*Work task*. From the first line to the last, return the data exactly as it stands.

*Record set*.
-*-*-
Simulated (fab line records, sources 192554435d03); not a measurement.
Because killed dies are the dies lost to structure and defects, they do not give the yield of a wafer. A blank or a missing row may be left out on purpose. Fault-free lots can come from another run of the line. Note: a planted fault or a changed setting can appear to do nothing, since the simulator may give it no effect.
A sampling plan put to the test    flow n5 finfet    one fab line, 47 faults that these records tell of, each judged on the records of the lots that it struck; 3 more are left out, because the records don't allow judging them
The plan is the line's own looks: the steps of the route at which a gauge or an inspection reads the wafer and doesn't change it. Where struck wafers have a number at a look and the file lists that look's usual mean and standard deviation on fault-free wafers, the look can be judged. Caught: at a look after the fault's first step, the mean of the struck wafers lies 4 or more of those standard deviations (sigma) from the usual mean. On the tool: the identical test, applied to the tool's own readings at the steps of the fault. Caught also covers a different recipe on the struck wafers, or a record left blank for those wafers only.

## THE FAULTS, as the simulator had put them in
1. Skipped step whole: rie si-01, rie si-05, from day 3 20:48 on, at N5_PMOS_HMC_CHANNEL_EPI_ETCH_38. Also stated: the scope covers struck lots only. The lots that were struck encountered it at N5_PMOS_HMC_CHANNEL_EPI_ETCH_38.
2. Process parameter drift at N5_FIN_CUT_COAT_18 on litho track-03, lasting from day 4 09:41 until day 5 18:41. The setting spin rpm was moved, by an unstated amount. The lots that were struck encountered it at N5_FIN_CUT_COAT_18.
-*-*-

*Exercise answer*.
Simulated (fab line records, sources 192554435d03); not a measurement.
Because killed dies are the dies lost to structure and defects, they do not give the yield of a wafer. A blank or a missing row may be left out on purpose. Fault-free lots can come from another run of the line. Note: a planted fault or a changed setting can appear to do nothing, since the simulator may give it no effect.
A sampling plan put to the test    flow n5 finfet    one fab line, 47 faults that these records tell of, each judged on the records of the lots that it struck; 3 more are left out, because the records don't allow judging them
The plan is the line's own looks: the steps of the route at which a gauge or an inspection reads the wafer and doesn't change it. Where struck wafers have a number at a look and the file lists that look's usual mean and standard deviation on fault-free wafers, the look can be judged. Caught: at a look after the fault's first step, the mean of the struck wafers lies 4 or more of those standard deviations (sigma) from the usual mean. On the tool: the identical test, applied to the tool's own readings at the steps of the fault. Caught also covers a different recipe on the struck wafers, or a record left blank for those wafers only.

## THE FAULTS, as the simulator had put them in
1. Skipped step whole: rie si-01, rie si-05, from day 3 20:48 on, at N5_PMOS_HMC_CHANNEL_EPI_ETCH_38. Also stated: the scope covers struck lots only. The lots that were struck encountered it at N5_PMOS_HMC_CHANNEL_EPI_ETCH_38.
2. Process parameter drift at N5_FIN_CUT_COAT_18 on litho track-03, lasting from day 4 09:41 until day 5 18:41. The setting spin rpm was moved, by an unstated amount. The lots that were struck encountered it at N5_FIN_CUT_COAT_18.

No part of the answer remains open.